INFORMATION GIVEN
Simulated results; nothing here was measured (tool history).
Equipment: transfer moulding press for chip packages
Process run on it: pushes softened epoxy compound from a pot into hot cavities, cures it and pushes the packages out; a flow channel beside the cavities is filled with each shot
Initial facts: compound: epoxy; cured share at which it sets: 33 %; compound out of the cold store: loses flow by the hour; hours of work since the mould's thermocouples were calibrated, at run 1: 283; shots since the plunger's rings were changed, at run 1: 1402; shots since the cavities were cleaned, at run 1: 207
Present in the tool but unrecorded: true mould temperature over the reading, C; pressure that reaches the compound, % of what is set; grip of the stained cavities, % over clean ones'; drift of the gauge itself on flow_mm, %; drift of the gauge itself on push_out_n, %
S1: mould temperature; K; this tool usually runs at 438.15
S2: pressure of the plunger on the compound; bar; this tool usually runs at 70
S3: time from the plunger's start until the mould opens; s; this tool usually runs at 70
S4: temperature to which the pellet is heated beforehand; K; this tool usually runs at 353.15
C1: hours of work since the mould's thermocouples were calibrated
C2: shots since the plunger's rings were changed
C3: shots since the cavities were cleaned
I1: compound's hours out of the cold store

ASSIGNMENT
Reproduce the listing above in its entirety, unchanged.

YOUR RESPONSE
Simulated results; nothing here was measured (tool history).
Equipment: transfer moulding press for chip packages
Process run on it: pushes softened epoxy compound from a pot into hot cavities, cures it and pushes the packages out; a flow channel beside the cavities is filled with each shot
Initial facts: compound: epoxy; cured share at which it sets: 33 %; compound out of the cold store: loses flow by the hour; hours of work since the mould's thermocouples were calibrated, at run 1: 283; shots since the plunger's rings were changed, at run 1: 1402; shots since the cavities were cleaned, at run 1: 207
Present in the tool but unrecorded: true mould temperature over the reading, C; pressure that reaches the compound, % of what is set; grip of the stained cavities, % over clean ones'; drift of the gauge itself on flow_mm, %; drift of the gauge itself on push_out_n, %
S1: mould temperature; K; this tool usually runs at 438.15
S2: pressure of the plunger on the compound; bar; this tool usually runs at 70
S3: time from the plunger's start until the mould opens; s; this tool usually runs at 70
S4: temperature to which the pellet is heated beforehand; K; this tool usually runs at 353.15
C1: hours of work since the mould's thermocouples were calibrated
C2: shots since the plunger's rings were changed
C3: shots since the cavities were cleaned
I1: compound's hours out of the cold store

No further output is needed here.